-- Material shown --
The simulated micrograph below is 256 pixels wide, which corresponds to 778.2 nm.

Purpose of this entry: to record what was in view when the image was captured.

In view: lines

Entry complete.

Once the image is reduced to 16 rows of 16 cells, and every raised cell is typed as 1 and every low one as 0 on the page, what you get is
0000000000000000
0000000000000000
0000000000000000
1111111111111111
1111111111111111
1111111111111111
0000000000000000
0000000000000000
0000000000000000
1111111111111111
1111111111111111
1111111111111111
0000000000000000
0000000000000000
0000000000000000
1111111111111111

-- Requirement --
Your answer should be the full set of records, printed exactly.

-- Reply --
The simulated micrograph below is 256 pixels wide, which corresponds to 778.2 nm.

Purpose of this entry: to record what was in view when the image was captured.

In view: lines

Entry complete.

Once the image is reduced to 16 rows of 16 cells, and every raised cell is typed as 1 and every low one as 0 on the page, what you get is
0000000000000000
0000000000000000
0000000000000000
1111111111111111
1111111111111111
1111111111111111
0000000000000000
0000000000000000
0000000000000000
1111111111111111
1111111111111111
1111111111111111
0000000000000000
0000000000000000
0000000000000000
1111111111111111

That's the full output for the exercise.